+-------+

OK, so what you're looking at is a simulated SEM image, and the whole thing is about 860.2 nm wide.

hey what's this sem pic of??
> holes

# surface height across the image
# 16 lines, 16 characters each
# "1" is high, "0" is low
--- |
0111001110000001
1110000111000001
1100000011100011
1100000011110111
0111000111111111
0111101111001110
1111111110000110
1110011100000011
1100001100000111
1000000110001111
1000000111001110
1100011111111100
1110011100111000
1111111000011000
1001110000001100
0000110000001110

+-------+

Assignment: Print the lines above from the one with "1000000111001110" through the one with "1001110000001100", both included, exactly as written and nothing more.

Answer section:
1000000111001110
1100011111111100
1110011100111000
1111111000011000
1001110000001100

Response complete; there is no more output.